*Work request:* Give every entry again, word for word.

*Excerpted records:*
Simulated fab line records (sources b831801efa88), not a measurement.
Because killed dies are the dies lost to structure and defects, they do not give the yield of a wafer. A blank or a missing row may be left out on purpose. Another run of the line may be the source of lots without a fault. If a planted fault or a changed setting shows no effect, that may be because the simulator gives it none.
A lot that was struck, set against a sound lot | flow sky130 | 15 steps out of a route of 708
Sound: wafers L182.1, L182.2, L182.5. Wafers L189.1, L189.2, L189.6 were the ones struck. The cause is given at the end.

*Result:*
Simulated fab line records (sources b831801efa88), not a measurement.
Because killed dies are the dies lost to structure and defects, they do not give the yield of a wafer. A blank or a missing row may be left out on purpose. Another run of the line may be the source of lots without a fault. If a planted fault or a changed setting shows no effect, that may be because the simulator gives it none.
A lot that was struck, set against a sound lot | flow sky130 | 15 steps out of a route of 708
Sound: wafers L182.1, L182.2, L182.5. Wafers L189.1, L189.2, L189.6 were the ones struck. The cause is given at the end.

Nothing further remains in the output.